++++++++++
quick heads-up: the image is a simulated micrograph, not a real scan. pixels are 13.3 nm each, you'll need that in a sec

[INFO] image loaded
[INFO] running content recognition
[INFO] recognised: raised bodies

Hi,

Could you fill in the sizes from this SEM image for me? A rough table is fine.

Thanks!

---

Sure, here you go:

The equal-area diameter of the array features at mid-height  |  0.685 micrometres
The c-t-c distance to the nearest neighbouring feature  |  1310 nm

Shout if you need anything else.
++++++++++

▶ WORK INSTRUCTION
Restate exactly the records above from their first line through the line that holds "The c-t-c distance", please, including both and leaving out all others.

▶ EXERCISE RESPONSE
quick heads-up: the image is a simulated micrograph, not a real scan. pixels are 13.3 nm each, you'll need that in a sec

[INFO] image loaded
[INFO] running content recognition
[INFO] recognised: raised bodies

Hi,

Could you fill in the sizes from this SEM image for me? A rough table is fine.

Thanks!

---

Sure, here you go:

The equal-area diameter of the array features at mid-height  |  0.685 micrometres
The c-t-c distance to the nearest neighbouring feature  |  1310 nm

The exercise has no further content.